**Supplied records**:
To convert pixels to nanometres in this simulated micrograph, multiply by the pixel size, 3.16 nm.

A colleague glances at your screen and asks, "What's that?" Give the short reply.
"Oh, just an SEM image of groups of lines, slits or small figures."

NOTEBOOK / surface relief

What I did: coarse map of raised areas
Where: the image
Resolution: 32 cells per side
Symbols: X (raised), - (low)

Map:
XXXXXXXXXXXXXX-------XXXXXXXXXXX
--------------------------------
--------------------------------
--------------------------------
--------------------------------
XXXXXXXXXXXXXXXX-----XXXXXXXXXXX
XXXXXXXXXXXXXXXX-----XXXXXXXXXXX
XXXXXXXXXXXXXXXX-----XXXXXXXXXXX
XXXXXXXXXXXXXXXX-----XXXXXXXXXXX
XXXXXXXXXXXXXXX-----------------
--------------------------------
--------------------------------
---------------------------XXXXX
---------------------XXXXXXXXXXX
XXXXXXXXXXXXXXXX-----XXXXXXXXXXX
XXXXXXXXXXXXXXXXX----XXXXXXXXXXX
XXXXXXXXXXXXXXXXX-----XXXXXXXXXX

**Work instruction**: An exact copy of every entry is required.

**Exercise response**:
To convert pixels to nanometres in this simulated micrograph, multiply by the pixel size, 3.16 nm.

A colleague glances at your screen and asks, "What's that?" Give the short reply.
"Oh, just an SEM image of groups of lines, slits or small figures."

NOTEBOOK / surface relief

What I did: coarse map of raised areas
Where: the image
Resolution: 32 cells per side
Symbols: X (raised), - (low)

Map:
XXXXXXXXXXXXXX-------XXXXXXXXXXX
--------------------------------
--------------------------------
--------------------------------
--------------------------------
XXXXXXXXXXXXXXXX-----XXXXXXXXXXX
XXXXXXXXXXXXXXXX-----XXXXXXXXXXX
XXXXXXXXXXXXXXXX-----XXXXXXXXXXX
XXXXXXXXXXXXXXXX-----XXXXXXXXXXX
XXXXXXXXXXXXXXX-----------------
--------------------------------
--------------------------------
---------------------------XXXXX
---------------------XXXXXXXXXXX
XXXXXXXXXXXXXXXX-----XXXXXXXXXXX
XXXXXXXXXXXXXXXXX----XXXXXXXXXXX
XXXXXXXXXXXXXXXXX-----XXXXXXXXXX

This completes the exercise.